ASSIGNED TASK:
Print out the whole listing below exactly as it is written.

RECORD EXCERPTS:
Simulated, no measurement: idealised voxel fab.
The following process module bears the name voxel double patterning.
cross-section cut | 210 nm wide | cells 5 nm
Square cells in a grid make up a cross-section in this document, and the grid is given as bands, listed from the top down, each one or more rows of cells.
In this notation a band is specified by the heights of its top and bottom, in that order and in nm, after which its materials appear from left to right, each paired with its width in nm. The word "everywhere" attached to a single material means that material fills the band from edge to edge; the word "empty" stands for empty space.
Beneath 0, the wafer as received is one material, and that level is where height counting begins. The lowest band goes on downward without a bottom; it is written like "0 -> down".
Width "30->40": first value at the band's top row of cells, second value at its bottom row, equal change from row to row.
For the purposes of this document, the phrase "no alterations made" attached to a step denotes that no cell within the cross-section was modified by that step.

RESULT:
Simulated, no measurement: idealised voxel fab.
The following process module bears the name voxel double patterning.
cross-section cut | 210 nm wide | cells 5 nm
Square cells in a grid make up a cross-section in this document, and the grid is given as bands, listed from the top down, each one or more rows of cells.
In this notation a band is specified by the heights of its top and bottom, in that order and in nm, after which its materials appear from left to right, each paired with its width in nm. The word "everywhere" attached to a single material means that material fills the band from edge to edge; the word "empty" stands for empty space.
Beneath 0, the wafer as received is one material, and that level is where height counting begins. The lowest band goes on downward without a bottom; it is written like "0 -> down".
Width "30->40": first value at the band's top row of cells, second value at its bottom row, equal change from row to row.
For the purposes of this document, the phrase "no alterations made" attached to a step denotes that no cell within the cross-section was modified by that step.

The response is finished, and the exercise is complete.